[REQUIRED ACTION] What you return must be every line from the beginning of the data through the line holding "note on all", unchanged.

[DATA TO EXAMINE]
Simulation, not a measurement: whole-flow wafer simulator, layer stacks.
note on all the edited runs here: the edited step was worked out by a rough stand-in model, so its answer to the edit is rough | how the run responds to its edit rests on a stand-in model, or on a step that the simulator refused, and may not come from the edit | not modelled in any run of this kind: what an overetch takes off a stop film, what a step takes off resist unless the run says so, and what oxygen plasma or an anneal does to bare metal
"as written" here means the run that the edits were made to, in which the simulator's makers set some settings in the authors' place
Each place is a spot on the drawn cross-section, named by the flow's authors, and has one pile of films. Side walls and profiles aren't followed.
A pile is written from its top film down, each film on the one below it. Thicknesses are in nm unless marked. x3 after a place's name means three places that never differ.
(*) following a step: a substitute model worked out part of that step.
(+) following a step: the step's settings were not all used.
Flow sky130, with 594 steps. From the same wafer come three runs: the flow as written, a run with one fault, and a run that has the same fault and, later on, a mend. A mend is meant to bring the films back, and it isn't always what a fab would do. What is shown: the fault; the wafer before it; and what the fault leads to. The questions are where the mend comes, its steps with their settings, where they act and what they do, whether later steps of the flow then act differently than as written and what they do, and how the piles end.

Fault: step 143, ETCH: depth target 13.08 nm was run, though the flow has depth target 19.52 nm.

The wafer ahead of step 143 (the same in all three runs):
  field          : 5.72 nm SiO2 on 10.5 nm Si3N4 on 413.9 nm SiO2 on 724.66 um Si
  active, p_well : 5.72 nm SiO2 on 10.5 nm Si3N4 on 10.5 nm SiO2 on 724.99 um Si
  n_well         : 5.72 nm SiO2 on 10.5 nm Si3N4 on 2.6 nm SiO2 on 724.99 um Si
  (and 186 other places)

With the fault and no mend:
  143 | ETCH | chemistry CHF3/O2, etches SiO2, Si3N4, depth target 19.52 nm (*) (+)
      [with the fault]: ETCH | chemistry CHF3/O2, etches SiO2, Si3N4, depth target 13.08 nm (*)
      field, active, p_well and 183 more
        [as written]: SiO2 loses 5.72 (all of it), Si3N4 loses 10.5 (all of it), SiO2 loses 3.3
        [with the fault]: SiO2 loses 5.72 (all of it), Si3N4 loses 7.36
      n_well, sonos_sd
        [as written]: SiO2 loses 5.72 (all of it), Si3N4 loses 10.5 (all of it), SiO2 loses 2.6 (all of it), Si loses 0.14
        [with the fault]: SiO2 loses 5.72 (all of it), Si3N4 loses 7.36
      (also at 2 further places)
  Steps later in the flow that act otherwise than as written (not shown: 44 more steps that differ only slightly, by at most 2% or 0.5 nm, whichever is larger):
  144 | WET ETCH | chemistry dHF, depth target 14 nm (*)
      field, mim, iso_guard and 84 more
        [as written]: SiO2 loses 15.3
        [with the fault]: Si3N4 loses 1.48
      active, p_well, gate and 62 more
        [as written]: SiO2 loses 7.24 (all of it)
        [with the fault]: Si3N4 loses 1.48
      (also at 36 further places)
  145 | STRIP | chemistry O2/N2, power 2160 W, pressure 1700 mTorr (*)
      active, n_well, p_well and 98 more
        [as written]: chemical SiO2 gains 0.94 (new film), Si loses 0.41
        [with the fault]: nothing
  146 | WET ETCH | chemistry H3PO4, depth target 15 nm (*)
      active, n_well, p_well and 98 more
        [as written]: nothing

[TASK RESULT]
Simulation, not a measurement: whole-flow wafer simulator, layer stacks.
note on all the edited runs here: the edited step was worked out by a rough stand-in model, so its answer to the edit is rough | how the run responds to its edit rests on a stand-in model, or on a step that the simulator refused, and may not come from the edit | not modelled in any run of this kind: what an overetch takes off a stop film, what a step takes off resist unless the run says so, and what oxygen plasma or an anneal does to bare metal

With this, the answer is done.